§ **Work task**:
Please output each line of the data exactly as it appears.

______________________________

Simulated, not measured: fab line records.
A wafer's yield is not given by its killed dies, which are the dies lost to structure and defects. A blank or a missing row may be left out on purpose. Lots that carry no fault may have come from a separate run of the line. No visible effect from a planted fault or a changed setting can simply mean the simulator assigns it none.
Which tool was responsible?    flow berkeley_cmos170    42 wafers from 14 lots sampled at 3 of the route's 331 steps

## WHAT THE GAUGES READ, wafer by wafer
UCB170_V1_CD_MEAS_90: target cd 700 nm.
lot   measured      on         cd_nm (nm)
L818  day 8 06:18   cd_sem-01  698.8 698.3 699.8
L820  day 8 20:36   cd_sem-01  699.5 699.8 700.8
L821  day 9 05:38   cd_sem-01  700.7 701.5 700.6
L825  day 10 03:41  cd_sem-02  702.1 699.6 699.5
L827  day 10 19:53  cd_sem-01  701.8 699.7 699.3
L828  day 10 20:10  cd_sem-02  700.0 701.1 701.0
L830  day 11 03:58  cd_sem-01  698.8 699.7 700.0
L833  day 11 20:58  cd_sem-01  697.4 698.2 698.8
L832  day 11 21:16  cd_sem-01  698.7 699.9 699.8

______________________________

§ **Task answer**:
Simulated, not measured: fab line records.
A wafer's yield is not given by its killed dies, which are the dies lost to structure and defects. A blank or a missing row may be left out on purpose. Lots that carry no fault may have come from a separate run of the line. No visible effect from a planted fault or a changed setting can simply mean the simulator assigns it none.
Which tool was responsible?    flow berkeley_cmos170    42 wafers from 14 lots sampled at 3 of the route's 331 steps

## WHAT THE GAUGES READ, wafer by wafer
UCB170_V1_CD_MEAS_90: target cd 700 nm.
lot   measured      on         cd_nm (nm)
L818  day 8 06:18   cd_sem-01  698.8 698.3 699.8
L820  day 8 20:36   cd_sem-01  699.5 699.8 700.8
L821  day 9 05:38   cd_sem-01  700.7 701.5 700.6
L825  day 10 03:41  cd_sem-02  702.1 699.6 699.5
L827  day 10 19:53  cd_sem-01  701.8 699.7 699.3
L828  day 10 20:10  cd_sem-02  700.0 701.1 701.0
L830  day 11 03:58  cd_sem-01  698.8 699.7 700.0
L833  day 11 20:58  cd_sem-01  697.4 698.2 698.8
L832  day 11 21:16  cd_sem-01  698.7 699.9 699.8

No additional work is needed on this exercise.